** Material supplied follows **

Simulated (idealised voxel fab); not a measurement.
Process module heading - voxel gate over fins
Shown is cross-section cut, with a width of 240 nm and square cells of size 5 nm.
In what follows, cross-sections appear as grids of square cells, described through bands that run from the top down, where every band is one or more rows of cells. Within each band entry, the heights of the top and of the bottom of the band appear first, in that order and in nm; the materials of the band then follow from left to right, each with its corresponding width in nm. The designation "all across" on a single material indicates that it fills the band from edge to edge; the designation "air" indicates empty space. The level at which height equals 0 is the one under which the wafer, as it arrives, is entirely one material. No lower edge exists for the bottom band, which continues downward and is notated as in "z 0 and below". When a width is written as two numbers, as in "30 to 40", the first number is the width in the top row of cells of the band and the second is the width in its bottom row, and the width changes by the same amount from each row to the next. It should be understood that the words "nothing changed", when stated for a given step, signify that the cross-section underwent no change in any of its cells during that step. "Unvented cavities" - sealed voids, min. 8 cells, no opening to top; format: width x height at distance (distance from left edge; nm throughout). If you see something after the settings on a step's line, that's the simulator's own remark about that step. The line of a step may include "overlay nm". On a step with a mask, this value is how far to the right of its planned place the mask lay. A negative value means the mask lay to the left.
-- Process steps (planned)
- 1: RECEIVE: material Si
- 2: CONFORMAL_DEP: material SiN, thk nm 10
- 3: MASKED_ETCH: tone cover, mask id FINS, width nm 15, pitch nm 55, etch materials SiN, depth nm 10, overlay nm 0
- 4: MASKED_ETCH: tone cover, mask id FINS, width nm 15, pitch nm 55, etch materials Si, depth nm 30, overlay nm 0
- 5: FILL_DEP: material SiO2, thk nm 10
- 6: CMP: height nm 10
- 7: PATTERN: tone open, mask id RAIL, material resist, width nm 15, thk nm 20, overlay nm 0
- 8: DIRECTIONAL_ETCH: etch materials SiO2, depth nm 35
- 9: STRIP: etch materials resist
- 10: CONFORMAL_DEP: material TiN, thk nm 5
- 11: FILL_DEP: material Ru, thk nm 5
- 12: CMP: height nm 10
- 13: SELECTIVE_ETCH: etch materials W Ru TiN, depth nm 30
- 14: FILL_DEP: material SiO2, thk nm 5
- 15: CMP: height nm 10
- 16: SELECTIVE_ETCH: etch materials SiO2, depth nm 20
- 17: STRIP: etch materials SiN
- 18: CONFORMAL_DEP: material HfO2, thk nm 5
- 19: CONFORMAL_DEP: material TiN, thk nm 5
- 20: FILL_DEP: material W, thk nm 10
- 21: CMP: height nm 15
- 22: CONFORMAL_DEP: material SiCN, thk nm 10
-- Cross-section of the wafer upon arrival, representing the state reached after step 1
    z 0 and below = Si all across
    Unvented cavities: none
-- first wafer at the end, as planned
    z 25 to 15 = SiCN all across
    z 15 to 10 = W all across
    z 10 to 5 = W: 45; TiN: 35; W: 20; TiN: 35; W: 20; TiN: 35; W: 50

** End of Material supplied **

*Required action*. Using the records above, set down exactly the lines from the one with "- 13: SELECTIVE_ETCH: etch" through the one with "-- first wafer at the end, as planned", inclusive, and nothing more.

*Solution*.
- 13: SELECTIVE_ETCH: etch materials W Ru TiN, depth nm 30
- 14: FILL_DEP: material SiO2, thk nm 5
- 15: CMP: height nm 10
- 16: SELECTIVE_ETCH: etch materials SiO2, depth nm 20
- 17: STRIP: etch materials SiN
- 18: CONFORMAL_DEP: material HfO2, thk nm 5
- 19: CONFORMAL_DEP: material TiN, thk nm 5
- 20: FILL_DEP: material W, thk nm 10
- 21: CMP: height nm 15
- 22: CONFORMAL_DEP: material SiCN, thk nm 10
-- Cross-section of the wafer upon arrival, representing the state reached after step 1
    z 0 and below = Si all across
    Unvented cavities: none
-- first wafer at the end, as planned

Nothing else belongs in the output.